::: DATA UNDER STUDY :::

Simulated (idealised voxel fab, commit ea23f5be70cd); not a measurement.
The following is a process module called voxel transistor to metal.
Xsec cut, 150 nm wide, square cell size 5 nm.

:::

● **TASK ITEM**: Could every entry be given again exactly, with no line skipped?

● **RESULT**:
Simulated (idealised voxel fab, commit ea23f5be70cd); not a measurement.
The following is a process module called voxel transistor to metal.
Xsec cut, 150 nm wide, square cell size 5 nm.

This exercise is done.